*Listed records*
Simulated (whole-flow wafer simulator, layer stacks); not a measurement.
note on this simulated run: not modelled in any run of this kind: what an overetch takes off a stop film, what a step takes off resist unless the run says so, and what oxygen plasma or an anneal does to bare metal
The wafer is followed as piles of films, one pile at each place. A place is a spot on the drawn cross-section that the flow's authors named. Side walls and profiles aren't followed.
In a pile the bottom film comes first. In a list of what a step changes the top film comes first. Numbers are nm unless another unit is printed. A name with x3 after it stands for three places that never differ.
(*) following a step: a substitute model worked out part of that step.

*Activity*
In your answer, repeat each of the records exactly.

*Exercise answer*
Simulated (whole-flow wafer simulator, layer stacks); not a measurement.
note on this simulated run: not modelled in any run of this kind: what an overetch takes off a stop film, what a step takes off resist unless the run says so, and what oxygen plasma or an anneal does to bare metal
The wafer is followed as piles of films, one pile at each place. A place is a spot on the drawn cross-section that the flow's authors named. Side walls and profiles aren't followed.
In a pile the bottom film comes first. In a list of what a step changes the top film comes first. Numbers are nm unless another unit is printed. A name with x3 after it stands for three places that never differ.
(*) following a step: a substitute model worked out part of that step.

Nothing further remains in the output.